◆ GIVEN INFORMATION:

= = = =

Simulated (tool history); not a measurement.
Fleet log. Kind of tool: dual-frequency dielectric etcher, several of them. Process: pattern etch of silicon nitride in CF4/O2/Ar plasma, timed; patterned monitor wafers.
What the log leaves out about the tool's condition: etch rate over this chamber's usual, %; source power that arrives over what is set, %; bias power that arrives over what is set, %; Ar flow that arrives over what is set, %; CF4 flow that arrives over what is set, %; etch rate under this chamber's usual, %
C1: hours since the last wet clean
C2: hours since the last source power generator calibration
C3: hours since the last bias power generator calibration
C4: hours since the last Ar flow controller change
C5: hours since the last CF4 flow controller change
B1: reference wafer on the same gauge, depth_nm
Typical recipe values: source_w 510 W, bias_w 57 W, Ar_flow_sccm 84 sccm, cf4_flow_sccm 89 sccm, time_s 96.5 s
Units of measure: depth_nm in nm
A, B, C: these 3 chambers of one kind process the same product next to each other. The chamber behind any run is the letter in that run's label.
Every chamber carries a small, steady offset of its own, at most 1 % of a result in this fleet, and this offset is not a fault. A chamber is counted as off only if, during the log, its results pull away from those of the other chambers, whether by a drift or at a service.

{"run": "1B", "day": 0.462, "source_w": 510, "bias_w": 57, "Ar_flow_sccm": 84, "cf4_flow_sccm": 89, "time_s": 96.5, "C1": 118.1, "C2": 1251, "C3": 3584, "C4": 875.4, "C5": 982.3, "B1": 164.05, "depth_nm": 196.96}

= = = =

◆ REQUIREMENT: The answer must be a verbatim transcription of the entries above, from the first line through the line that contains "C1: hours since the last wet clean", and nothing more.

◆ ANSWER SPACE:
Simulated (tool history); not a measurement.
Fleet log. Kind of tool: dual-frequency dielectric etcher, several of them. Process: pattern etch of silicon nitride in CF4/O2/Ar plasma, timed; patterned monitor wafers.
What the log leaves out about the tool's condition: etch rate over this chamber's usual, %; source power that arrives over what is set, %; bias power that arrives over what is set, %; Ar flow that arrives over what is set, %; CF4 flow that arrives over what is set, %; etch rate under this chamber's usual, %
C1: hours since the last wet clean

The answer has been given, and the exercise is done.